Task item ::
Take the records below from their first line to the line with "Description: parallel lines", and restate those lines word for word.

Information given ::
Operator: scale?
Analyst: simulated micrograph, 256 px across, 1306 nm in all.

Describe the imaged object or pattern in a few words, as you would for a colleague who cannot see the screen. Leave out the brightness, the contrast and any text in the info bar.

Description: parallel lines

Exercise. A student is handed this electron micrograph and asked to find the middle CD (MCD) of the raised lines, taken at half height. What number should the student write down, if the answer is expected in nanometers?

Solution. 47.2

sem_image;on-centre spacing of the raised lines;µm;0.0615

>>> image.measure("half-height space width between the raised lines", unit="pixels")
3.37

Problem solution ::
Operator: scale?
Analyst: simulated micrograph, 256 px across, 1306 nm in all.

Describe the imaged object or pattern in a few words, as you would for a colleague who cannot see the screen. Leave out the brightness, the contrast and any text in the info bar.

Description: parallel lines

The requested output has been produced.